§ Provided material:
= = = = =

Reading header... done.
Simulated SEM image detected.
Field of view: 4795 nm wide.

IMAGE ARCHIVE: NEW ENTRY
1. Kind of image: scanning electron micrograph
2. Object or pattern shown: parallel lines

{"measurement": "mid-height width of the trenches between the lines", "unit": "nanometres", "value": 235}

= = = = =

§ Exercise:
What you give back should be exactly the lines of the data above from the line with "1. Kind of image: scanning" through the line with "2. Object or pattern shown: parallel lines", both of those included, and nothing more.

§ Task answer:
1. Kind of image: scanning electron micrograph
2. Object or pattern shown: parallel lines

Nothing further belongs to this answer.